BRIEF |
Everything from the first line of the entries through the line containing "Convention: height 0" is to be retyped exactly, and nothing beyond it.

DATASET ENTRIES |
- Opening Delimiter -
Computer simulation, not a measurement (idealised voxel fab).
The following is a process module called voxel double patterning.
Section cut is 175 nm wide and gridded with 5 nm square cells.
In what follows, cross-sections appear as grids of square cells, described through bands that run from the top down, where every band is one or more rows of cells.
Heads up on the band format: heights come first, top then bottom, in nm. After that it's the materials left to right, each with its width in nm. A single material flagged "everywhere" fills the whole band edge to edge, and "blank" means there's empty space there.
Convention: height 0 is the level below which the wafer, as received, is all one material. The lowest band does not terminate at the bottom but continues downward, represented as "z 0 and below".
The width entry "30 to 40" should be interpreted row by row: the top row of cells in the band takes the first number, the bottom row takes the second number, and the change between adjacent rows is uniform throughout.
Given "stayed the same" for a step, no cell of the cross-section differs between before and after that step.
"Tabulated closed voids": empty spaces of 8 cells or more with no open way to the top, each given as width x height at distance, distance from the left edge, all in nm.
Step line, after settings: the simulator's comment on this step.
- Closing Delimiter -

WRITTEN REPLY |
Computer simulation, not a measurement (idealised voxel fab).
The following is a process module called voxel double patterning.
Section cut is 175 nm wide and gridded with 5 nm square cells.
In what follows, cross-sections appear as grids of square cells, described through bands that run from the top down, where every band is one or more rows of cells.
Heads up on the band format: heights come first, top then bottom, in nm. After that it's the materials left to right, each with its width in nm. A single material flagged "everywhere" fills the whole band edge to edge, and "blank" means there's empty space there.
Convention: height 0 is the level below which the wafer, as received, is all one material. The lowest band does not terminate at the bottom but continues downward, represented as "z 0 and below".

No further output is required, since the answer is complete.